════════
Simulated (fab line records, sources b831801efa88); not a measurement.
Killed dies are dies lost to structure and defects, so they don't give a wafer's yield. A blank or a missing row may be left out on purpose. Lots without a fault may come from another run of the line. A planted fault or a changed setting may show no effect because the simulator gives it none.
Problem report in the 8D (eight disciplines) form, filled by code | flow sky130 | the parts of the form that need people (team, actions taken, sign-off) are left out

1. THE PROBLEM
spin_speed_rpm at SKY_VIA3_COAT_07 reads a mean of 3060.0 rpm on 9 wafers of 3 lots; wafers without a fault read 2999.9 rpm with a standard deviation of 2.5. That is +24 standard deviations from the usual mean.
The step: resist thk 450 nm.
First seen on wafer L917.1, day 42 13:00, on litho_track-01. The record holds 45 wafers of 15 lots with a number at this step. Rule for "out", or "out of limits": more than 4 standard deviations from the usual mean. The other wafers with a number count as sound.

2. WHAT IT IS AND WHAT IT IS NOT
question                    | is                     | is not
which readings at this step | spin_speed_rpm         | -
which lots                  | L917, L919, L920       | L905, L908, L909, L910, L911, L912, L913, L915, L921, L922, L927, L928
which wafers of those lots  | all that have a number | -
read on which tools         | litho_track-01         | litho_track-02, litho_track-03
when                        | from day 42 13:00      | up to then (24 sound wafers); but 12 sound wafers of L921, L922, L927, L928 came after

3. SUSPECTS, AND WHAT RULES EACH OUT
════════

◆ **Requirement**
Reproduce exactly, and only, the part of the listing above that begins at the line with "1. THE PROBLEM" and goes on through the line with "L928 came after".

◆ **Exercise output**
1. THE PROBLEM
spin_speed_rpm at SKY_VIA3_COAT_07 reads a mean of 3060.0 rpm on 9 wafers of 3 lots; wafers without a fault read 2999.9 rpm with a standard deviation of 2.5. That is +24 standard deviations from the usual mean.
The step: resist thk 450 nm.
First seen on wafer L917.1, day 42 13:00, on litho_track-01. The record holds 45 wafers of 15 lots with a number at this step. Rule for "out", or "out of limits": more than 4 standard deviations from the usual mean. The other wafers with a number count as sound.

2. WHAT IT IS AND WHAT IT IS NOT
question                    | is                     | is not
which readings at this step | spin_speed_rpm         | -
which lots                  | L917, L919, L920       | L905, L908, L909, L910, L911, L912, L913, L915, L921, L922, L927, L928
which wafers of those lots  | all that have a number | -
read on which tools         | litho_track-01         | litho_track-02, litho_track-03
when                        | from day 42 13:00      | up to then (24 sound wafers); but 12 sound wafers of L921, L922, L927, L928 came after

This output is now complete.